__Activity__: Reproduce exactly, and only, the lines running from the start of the entries below to the line containing "lots with no".

__Study material__:
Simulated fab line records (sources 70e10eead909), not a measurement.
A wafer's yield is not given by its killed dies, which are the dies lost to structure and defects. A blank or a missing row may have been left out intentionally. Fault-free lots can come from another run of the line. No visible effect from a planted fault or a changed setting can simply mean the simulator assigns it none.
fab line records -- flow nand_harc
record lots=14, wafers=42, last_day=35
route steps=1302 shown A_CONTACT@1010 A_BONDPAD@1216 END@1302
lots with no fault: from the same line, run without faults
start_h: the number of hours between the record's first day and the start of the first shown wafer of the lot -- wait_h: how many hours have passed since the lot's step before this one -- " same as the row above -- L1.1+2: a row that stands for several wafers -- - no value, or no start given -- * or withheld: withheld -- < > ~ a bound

__Answer section__:
Simulated fab line records (sources 70e10eead909), not a measurement.
A wafer's yield is not given by its killed dies, which are the dies lost to structure and defects. A blank or a missing row may have been left out intentionally. Fault-free lots can come from another run of the line. No visible effect from a planted fault or a changed setting can simply mean the simulator assigns it none.
fab line records -- flow nand_harc
record lots=14, wafers=42, last_day=35
route steps=1302 shown A_CONTACT@1010 A_BONDPAD@1216 END@1302
lots with no fault: from the same line, run without faults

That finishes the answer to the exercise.